◆ **Action item**:
Here are some records. Transcribe all of them exactly.

(Data listing begins)

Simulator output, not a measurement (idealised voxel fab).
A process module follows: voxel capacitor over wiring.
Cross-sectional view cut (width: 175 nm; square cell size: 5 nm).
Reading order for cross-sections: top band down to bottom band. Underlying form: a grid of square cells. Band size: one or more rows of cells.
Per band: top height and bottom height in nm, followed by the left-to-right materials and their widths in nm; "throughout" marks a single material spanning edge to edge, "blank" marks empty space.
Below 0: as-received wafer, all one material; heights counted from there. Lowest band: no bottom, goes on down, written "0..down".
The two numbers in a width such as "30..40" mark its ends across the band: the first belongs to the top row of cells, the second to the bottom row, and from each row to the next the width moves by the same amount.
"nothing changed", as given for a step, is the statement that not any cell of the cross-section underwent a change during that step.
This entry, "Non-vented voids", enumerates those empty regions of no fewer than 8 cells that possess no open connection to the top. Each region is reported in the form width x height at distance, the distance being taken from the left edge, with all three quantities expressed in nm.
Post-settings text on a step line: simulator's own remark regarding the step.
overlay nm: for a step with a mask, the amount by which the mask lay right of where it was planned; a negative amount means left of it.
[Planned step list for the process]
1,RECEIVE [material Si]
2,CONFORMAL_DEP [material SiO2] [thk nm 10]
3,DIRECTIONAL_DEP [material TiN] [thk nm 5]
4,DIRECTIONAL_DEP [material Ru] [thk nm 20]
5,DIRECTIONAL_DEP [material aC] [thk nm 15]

(Data listing ends)

◆ **Answer area**:
Simulator output, not a measurement (idealised voxel fab).
A process module follows: voxel capacitor over wiring.
Cross-sectional view cut (width: 175 nm; square cell size: 5 nm).
Reading order for cross-sections: top band down to bottom band. Underlying form: a grid of square cells. Band size: one or more rows of cells.
Per band: top height and bottom height in nm, followed by the left-to-right materials and their widths in nm; "throughout" marks a single material spanning edge to edge, "blank" marks empty space.
Below 0: as-received wafer, all one material; heights counted from there. Lowest band: no bottom, goes on down, written "0..down".
The two numbers in a width such as "30..40" mark its ends across the band: the first belongs to the top row of cells, the second to the bottom row, and from each row to the next the width moves by the same amount.
"nothing changed", as given for a step, is the statement that not any cell of the cross-section underwent a change during that step.
This entry, "Non-vented voids", enumerates those empty regions of no fewer than 8 cells that possess no open connection to the top. Each region is reported in the form width x height at distance, the distance being taken from the left edge, with all three quantities expressed in nm.
Post-settings text on a step line: simulator's own remark regarding the step.
overlay nm: for a step with a mask, the amount by which the mask lay right of where it was planned; a negative amount means left of it.
[Planned step list for the process]
1,RECEIVE [material Si]
2,CONFORMAL_DEP [material SiO2] [thk nm 10]
3,DIRECTIONAL_DEP [material TiN] [thk nm 5]
4,DIRECTIONAL_DEP [material Ru] [thk nm 20]
5,DIRECTIONAL_DEP [material aC] [thk nm 15]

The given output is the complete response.